> SOURCE DATA:
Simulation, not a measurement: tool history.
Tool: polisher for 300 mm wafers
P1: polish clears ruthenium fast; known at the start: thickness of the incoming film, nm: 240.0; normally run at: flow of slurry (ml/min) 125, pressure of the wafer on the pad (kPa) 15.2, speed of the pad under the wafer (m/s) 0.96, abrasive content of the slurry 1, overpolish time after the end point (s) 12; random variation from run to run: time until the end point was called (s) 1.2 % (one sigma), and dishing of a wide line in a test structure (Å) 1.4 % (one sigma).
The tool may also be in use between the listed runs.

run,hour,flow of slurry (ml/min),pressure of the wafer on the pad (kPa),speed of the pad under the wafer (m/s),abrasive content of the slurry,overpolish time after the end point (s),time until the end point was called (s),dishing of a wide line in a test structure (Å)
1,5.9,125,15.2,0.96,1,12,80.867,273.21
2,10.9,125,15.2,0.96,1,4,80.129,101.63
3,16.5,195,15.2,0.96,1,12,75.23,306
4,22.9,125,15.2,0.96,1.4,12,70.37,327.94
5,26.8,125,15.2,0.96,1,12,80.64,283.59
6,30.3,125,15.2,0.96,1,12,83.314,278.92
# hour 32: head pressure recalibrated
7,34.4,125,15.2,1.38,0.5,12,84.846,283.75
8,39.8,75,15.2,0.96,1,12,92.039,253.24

> WORK ITEM: Return, exactly as they stand, the lines from the start of the records above through the line with "7,34.4,125,15.2,1.38,0.5,12,84.846,283.75", both ends included, and no other lines.

> EXERCISE SOLUTION:
Simulation, not a measurement: tool history.
Tool: polisher for 300 mm wafers
P1: polish clears ruthenium fast; known at the start: thickness of the incoming film, nm: 240.0; normally run at: flow of slurry (ml/min) 125, pressure of the wafer on the pad (kPa) 15.2, speed of the pad under the wafer (m/s) 0.96, abrasive content of the slurry 1, overpolish time after the end point (s) 12; random variation from run to run: time until the end point was called (s) 1.2 % (one sigma), and dishing of a wide line in a test structure (Å) 1.4 % (one sigma).
The tool may also be in use between the listed runs.

run,hour,flow of slurry (ml/min),pressure of the wafer on the pad (kPa),speed of the pad under the wafer (m/s),abrasive content of the slurry,overpolish time after the end point (s),time until the end point was called (s),dishing of a wide line in a test structure (Å)
1,5.9,125,15.2,0.96,1,12,80.867,273.21
2,10.9,125,15.2,0.96,1,4,80.129,101.63
3,16.5,195,15.2,0.96,1,12,75.23,306
4,22.9,125,15.2,0.96,1.4,12,70.37,327.94
5,26.8,125,15.2,0.96,1,12,80.64,283.59
6,30.3,125,15.2,0.96,1,12,83.314,278.92
# hour 32: head pressure recalibrated
7,34.4,125,15.2,1.38,0.5,12,84.846,283.75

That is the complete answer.